## Assigned task:
Return all of the material, keeping each line exactly as it is.

(Entries provided)
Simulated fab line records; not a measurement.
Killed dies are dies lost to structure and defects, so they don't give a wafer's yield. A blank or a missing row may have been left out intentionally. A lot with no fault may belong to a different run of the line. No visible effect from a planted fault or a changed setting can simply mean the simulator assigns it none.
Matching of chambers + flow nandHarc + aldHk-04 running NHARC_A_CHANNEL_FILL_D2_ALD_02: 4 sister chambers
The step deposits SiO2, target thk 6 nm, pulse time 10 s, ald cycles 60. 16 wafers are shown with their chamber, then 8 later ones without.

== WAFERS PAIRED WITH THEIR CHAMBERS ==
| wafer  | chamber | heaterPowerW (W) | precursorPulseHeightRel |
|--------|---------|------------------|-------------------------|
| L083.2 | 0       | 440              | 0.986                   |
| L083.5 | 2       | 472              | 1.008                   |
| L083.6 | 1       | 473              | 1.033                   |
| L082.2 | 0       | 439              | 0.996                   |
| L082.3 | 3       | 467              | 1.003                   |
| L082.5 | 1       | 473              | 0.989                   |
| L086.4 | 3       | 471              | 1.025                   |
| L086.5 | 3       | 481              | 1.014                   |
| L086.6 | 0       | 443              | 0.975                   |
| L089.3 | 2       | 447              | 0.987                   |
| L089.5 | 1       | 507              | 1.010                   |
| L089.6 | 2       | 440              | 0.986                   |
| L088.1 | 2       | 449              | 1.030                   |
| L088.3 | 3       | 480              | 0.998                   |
(End Entries provided)

## Task result:
Simulated fab line records; not a measurement.
Killed dies are dies lost to structure and defects, so they don't give a wafer's yield. A blank or a missing row may have been left out intentionally. A lot with no fault may belong to a different run of the line. No visible effect from a planted fault or a changed setting can simply mean the simulator assigns it none.
Matching of chambers + flow nandHarc + aldHk-04 running NHARC_A_CHANNEL_FILL_D2_ALD_02: 4 sister chambers
The step deposits SiO2, target thk 6 nm, pulse time 10 s, ald cycles 60. 16 wafers are shown with their chamber, then 8 later ones without.

== WAFERS PAIRED WITH THEIR CHAMBERS ==
| wafer  | chamber | heaterPowerW (W) | precursorPulseHeightRel |
|--------|---------|------------------|-------------------------|
| L083.2 | 0       | 440              | 0.986                   |
| L083.5 | 2       | 472              | 1.008                   |
| L083.6 | 1       | 473              | 1.033                   |
| L082.2 | 0       | 439              | 0.996                   |
| L082.3 | 3       | 467              | 1.003                   |
| L082.5 | 1       | 473              | 0.989                   |
| L086.4 | 3       | 471              | 1.025                   |
| L086.5 | 3       | 481              | 1.014                   |
| L086.6 | 0       | 443              | 0.975                   |
| L089.3 | 2       | 447              | 0.987                   |
| L089.5 | 1       | 507              | 1.010                   |
| L089.6 | 2       | 440              | 0.986                   |
| L088.1 | 2       | 449              | 1.030                   |
| L088.3 | 3       | 480              | 0.998                   |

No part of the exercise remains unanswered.